◆ ◆ ◆ ◆ ◆

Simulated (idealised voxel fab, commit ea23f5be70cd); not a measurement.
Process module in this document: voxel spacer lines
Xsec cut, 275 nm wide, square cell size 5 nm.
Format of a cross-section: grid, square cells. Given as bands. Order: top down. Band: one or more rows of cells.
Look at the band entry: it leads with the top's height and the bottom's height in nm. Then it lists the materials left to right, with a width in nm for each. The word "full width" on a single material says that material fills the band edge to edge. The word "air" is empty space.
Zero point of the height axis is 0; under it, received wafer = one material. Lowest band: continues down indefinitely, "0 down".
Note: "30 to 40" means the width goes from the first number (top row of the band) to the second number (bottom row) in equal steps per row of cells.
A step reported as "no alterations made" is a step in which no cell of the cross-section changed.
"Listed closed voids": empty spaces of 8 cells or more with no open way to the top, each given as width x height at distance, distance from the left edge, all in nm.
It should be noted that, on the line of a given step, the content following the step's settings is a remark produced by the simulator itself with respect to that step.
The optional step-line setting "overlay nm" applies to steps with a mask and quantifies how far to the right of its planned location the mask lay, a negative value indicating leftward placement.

◆ ◆ ◆ ◆ ◆

**Requirement**
Repeat all of the records exactly.

**Exercise output**
Simulated (idealised voxel fab, commit ea23f5be70cd); not a measurement.
Process module in this document: voxel spacer lines
Xsec cut, 275 nm wide, square cell size 5 nm.
Format of a cross-section: grid, square cells. Given as bands. Order: top down. Band: one or more rows of cells.
Look at the band entry: it leads with the top's height and the bottom's height in nm. Then it lists the materials left to right, with a width in nm for each. The word "full width" on a single material says that material fills the band edge to edge. The word "air" is empty space.
Zero point of the height axis is 0; under it, received wafer = one material. Lowest band: continues down indefinitely, "0 down".
Note: "30 to 40" means the width goes from the first number (top row of the band) to the second number (bottom row) in equal steps per row of cells.
A step reported as "no alterations made" is a step in which no cell of the cross-section changed.
"Listed closed voids": empty spaces of 8 cells or more with no open way to the top, each given as width x height at distance, distance from the left edge, all in nm.
It should be noted that, on the line of a given step, the content following the step's settings is a remark produced by the simulator itself with respect to that step.
The optional step-line setting "overlay nm" applies to steps with a mask and quantifies how far to the right of its planned location the mask lay, a negative value indicating leftward placement.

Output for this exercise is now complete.